▸ Work order
Transcribe word for word the lines below from the line with "- z 15 to 0 = SiO2 full width" through the line with "5, overlay nm 0", ends included.

- - - -
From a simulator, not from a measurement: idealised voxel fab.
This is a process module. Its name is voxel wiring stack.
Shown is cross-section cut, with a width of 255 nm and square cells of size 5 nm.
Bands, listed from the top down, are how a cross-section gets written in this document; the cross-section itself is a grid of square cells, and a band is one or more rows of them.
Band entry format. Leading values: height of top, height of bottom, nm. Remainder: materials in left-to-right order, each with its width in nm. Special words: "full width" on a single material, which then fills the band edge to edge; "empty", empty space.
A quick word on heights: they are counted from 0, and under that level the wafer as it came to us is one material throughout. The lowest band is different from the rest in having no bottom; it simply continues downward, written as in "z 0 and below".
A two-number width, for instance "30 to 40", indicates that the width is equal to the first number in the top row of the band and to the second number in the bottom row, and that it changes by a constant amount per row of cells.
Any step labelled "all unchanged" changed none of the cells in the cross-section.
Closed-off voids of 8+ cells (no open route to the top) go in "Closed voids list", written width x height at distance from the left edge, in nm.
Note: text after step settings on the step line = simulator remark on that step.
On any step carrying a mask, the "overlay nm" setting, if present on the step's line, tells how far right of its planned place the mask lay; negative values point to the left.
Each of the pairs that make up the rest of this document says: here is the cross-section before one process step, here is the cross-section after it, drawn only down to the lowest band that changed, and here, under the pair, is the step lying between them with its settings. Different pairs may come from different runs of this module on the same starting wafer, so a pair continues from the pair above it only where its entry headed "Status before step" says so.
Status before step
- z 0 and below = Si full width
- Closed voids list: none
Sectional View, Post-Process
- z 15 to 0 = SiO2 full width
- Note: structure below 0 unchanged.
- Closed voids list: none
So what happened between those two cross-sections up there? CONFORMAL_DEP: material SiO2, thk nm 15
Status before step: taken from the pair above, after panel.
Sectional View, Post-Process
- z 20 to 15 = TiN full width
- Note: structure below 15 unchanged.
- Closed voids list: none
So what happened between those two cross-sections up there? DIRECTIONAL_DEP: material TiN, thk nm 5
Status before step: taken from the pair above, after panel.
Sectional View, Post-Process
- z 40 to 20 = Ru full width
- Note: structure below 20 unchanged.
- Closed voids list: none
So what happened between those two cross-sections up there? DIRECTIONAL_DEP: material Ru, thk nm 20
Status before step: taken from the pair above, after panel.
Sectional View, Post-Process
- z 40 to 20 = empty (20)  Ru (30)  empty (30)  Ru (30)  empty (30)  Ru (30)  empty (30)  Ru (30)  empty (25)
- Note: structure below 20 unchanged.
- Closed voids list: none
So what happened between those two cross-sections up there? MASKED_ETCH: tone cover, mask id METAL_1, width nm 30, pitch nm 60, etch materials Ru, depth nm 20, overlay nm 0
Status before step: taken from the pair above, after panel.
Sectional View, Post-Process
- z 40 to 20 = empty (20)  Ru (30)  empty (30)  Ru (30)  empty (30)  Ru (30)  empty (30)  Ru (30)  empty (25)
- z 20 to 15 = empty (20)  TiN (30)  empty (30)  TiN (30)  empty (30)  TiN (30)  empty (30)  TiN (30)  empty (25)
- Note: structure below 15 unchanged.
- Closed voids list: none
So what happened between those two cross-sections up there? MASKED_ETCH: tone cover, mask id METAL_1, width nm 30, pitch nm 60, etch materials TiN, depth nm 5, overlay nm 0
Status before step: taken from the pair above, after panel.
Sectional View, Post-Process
- - - -

▸ Problem solution
- z 15 to 0 = SiO2 full width
- Note: structure below 0 unchanged.
- Closed voids list: none
So what happened between those two cross-sections up there? CONFORMAL_DEP: material SiO2, thk nm 15
Status before step: taken from the pair above, after panel.
Sectional View, Post-Process
- z 20 to 15 = TiN full width
- Note: structure below 15 unchanged.
- Closed voids list: none
So what happened between those two cross-sections up there? DIRECTIONAL_DEP: material TiN, thk nm 5
Status before step: taken from the pair above, after panel.
Sectional View, Post-Process
- z 40 to 20 = Ru full width
- Note: structure below 20 unchanged.
- Closed voids list: none
So what happened between those two cross-sections up there? DIRECTIONAL_DEP: material Ru, thk nm 20
Status before step: taken from the pair above, after panel.
Sectional View, Post-Process
- z 40 to 20 = empty (20)  Ru (30)  empty (30)  Ru (30)  empty (30)  Ru (30)  empty (30)  Ru (30)  empty (25)
- Note: structure below 20 unchanged.
- Closed voids list: none
So what happened between those two cross-sections up there? MASKED_ETCH: tone cover, mask id METAL_1, width nm 30, pitch nm 60, etch materials Ru, depth nm 20, overlay nm 0
Status before step: taken from the pair above, after panel.
Sectional View, Post-Process
- z 40 to 20 = empty (20)  Ru (30)  empty (30)  Ru (30)  empty (30)  Ru (30)  empty (30)  Ru (30)  empty (25)
- z 20 to 15 = empty (20)  TiN (30)  empty (30)  TiN (30)  empty (30)  TiN (30)  empty (30)  TiN (30)  empty (25)
- Note: structure below 15 unchanged.
- Closed voids list: none
So what happened between those two cross-sections up there? MASKED_ETCH: tone cover, mask id METAL_1, width nm 30, pitch nm 60, etch materials TiN, depth nm 5, overlay nm 0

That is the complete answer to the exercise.